-=-=-
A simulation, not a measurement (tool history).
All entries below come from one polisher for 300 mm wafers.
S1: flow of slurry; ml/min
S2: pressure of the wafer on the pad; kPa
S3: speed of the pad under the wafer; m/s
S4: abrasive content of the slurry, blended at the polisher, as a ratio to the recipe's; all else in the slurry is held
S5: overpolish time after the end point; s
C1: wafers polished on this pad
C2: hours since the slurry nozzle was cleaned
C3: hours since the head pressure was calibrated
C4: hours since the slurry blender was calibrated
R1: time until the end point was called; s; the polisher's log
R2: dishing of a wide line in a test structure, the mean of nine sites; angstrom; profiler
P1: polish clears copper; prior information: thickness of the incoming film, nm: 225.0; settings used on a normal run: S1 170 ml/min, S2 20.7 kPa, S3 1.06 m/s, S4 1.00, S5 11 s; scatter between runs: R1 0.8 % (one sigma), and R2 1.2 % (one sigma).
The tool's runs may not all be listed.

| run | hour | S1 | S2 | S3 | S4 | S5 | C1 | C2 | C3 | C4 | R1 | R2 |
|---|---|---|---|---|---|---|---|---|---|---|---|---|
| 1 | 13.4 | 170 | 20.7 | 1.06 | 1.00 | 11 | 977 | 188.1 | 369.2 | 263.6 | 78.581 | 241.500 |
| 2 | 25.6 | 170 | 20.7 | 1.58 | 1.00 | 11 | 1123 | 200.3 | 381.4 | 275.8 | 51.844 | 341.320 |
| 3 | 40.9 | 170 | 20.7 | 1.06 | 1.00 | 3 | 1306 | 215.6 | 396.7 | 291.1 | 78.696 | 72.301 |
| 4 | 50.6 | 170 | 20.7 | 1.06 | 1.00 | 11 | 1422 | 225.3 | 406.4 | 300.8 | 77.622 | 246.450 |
-=-=-

**Work instruction**
Between the first line of the entries above and the line with "78.696 | 72.301 |", both included, copy every line exactly and nothing outside that range.

**Your solution**
A simulation, not a measurement (tool history).
All entries below come from one polisher for 300 mm wafers.
S1: flow of slurry; ml/min
S2: pressure of the wafer on the pad; kPa
S3: speed of the pad under the wafer; m/s
S4: abrasive content of the slurry, blended at the polisher, as a ratio to the recipe's; all else in the slurry is held
S5: overpolish time after the end point; s
C1: wafers polished on this pad
C2: hours since the slurry nozzle was cleaned
C3: hours since the head pressure was calibrated
C4: hours since the slurry blender was calibrated
R1: time until the end point was called; s; the polisher's log
R2: dishing of a wide line in a test structure, the mean of nine sites; angstrom; profiler
P1: polish clears copper; prior information: thickness of the incoming film, nm: 225.0; settings used on a normal run: S1 170 ml/min, S2 20.7 kPa, S3 1.06 m/s, S4 1.00, S5 11 s; scatter between runs: R1 0.8 % (one sigma), and R2 1.2 % (one sigma).
The tool's runs may not all be listed.

| run | hour | S1 | S2 | S3 | S4 | S5 | C1 | C2 | C3 | C4 | R1 | R2 |
|---|---|---|---|---|---|---|---|---|---|---|---|---|
| 1 | 13.4 | 170 | 20.7 | 1.06 | 1.00 | 11 | 977 | 188.1 | 369.2 | 263.6 | 78.581 | 241.500 |
| 2 | 25.6 | 170 | 20.7 | 1.58 | 1.00 | 11 | 1123 | 200.3 | 381.4 | 275.8 | 51.844 | 341.320 |
| 3 | 40.9 | 170 | 20.7 | 1.06 | 1.00 | 3 | 1306 | 215.6 | 396.7 | 291.1 | 78.696 | 72.301 |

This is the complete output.